DATASET ENTRIES:
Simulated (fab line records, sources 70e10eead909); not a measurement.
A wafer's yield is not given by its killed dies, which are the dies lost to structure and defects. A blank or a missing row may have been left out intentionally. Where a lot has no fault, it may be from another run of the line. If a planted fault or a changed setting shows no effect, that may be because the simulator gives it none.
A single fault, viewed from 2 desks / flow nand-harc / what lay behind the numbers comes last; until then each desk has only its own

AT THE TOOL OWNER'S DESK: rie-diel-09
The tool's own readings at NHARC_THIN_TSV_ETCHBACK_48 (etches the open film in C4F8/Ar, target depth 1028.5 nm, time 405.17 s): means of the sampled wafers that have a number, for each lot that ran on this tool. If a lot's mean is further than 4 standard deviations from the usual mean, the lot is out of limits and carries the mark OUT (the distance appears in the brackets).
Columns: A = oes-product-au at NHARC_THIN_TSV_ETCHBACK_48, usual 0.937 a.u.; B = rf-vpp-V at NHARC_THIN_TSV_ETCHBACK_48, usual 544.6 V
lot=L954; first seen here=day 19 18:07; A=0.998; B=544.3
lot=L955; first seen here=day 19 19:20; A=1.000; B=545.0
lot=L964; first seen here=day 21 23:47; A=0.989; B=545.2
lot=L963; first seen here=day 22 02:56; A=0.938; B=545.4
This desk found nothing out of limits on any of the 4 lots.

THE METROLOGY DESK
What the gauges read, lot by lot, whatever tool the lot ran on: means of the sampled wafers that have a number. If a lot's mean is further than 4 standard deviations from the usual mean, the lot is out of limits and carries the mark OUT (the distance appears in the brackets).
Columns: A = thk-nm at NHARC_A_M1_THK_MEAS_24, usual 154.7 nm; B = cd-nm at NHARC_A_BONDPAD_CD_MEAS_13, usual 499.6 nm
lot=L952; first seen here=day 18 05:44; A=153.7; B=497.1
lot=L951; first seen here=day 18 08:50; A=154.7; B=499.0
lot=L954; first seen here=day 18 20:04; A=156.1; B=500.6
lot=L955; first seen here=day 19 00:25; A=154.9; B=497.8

REQUIREMENT:
Beginning at the top of the data, extract each line through the line containing "AT THE TOOL OWNER'S DESK: rie-diel-09" and return those lines exactly, with nothing added.

EXERCISE SOLUTION:
Simulated (fab line records, sources 70e10eead909); not a measurement.
A wafer's yield is not given by its killed dies, which are the dies lost to structure and defects. A blank or a missing row may have been left out intentionally. Where a lot has no fault, it may be from another run of the line. If a planted fault or a changed setting shows no effect, that may be because the simulator gives it none.
A single fault, viewed from 2 desks / flow nand-harc / what lay behind the numbers comes last; until then each desk has only its own

AT THE TOOL OWNER'S DESK: rie-diel-09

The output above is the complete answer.